= WORK INSTRUCTION =
Extract, without alteration, each line from the start of the listing to the line bearing "When a width".

= ENTRIES SHOWN =
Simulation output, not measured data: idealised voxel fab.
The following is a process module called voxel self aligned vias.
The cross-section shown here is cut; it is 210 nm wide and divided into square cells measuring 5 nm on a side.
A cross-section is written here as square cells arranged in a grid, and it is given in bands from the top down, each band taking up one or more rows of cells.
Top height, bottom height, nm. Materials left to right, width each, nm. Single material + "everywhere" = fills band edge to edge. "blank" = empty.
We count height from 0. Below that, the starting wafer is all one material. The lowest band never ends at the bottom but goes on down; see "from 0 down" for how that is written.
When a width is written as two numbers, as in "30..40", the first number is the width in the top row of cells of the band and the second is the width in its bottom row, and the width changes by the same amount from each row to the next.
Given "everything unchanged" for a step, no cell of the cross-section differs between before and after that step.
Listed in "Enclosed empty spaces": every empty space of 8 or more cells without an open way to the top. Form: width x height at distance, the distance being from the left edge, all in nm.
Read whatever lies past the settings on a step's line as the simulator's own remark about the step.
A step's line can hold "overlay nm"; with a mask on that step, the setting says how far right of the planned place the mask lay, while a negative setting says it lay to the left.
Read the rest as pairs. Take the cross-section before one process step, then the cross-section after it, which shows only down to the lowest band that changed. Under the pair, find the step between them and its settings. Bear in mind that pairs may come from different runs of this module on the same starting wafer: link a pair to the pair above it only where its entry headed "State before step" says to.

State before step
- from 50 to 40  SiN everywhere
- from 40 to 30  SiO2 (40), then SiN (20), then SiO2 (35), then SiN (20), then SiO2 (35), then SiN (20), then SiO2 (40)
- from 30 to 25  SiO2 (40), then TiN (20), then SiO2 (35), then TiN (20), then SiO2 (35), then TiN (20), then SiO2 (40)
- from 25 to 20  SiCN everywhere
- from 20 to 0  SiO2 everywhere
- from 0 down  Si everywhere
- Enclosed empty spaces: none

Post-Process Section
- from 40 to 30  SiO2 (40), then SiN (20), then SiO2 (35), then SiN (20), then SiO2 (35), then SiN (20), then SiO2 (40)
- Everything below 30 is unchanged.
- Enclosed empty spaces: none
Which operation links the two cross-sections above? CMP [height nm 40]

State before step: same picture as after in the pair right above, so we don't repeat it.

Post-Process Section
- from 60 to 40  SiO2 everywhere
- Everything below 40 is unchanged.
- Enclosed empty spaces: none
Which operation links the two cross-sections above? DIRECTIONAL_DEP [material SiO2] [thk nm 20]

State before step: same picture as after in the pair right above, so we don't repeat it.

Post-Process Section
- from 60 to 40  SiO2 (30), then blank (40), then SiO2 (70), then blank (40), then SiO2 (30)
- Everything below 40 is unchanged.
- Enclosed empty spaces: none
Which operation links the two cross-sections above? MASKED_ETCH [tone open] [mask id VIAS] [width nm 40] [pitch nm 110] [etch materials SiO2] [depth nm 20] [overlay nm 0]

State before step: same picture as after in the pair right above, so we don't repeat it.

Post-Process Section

= EXERCISE RESPONSE =
Simulation output, not measured data: idealised voxel fab.
The following is a process module called voxel self aligned vias.
The cross-section shown here is cut; it is 210 nm wide and divided into square cells measuring 5 nm on a side.
A cross-section is written here as square cells arranged in a grid, and it is given in bands from the top down, each band taking up one or more rows of cells.
Top height, bottom height, nm. Materials left to right, width each, nm. Single material + "everywhere" = fills band edge to edge. "blank" = empty.
We count height from 0. Below that, the starting wafer is all one material. The lowest band never ends at the bottom but goes on down; see "from 0 down" for how that is written.
When a width is written as two numbers, as in "30..40", the first number is the width in the top row of cells of the band and the second is the width in its bottom row, and the width changes by the same amount from each row to the next.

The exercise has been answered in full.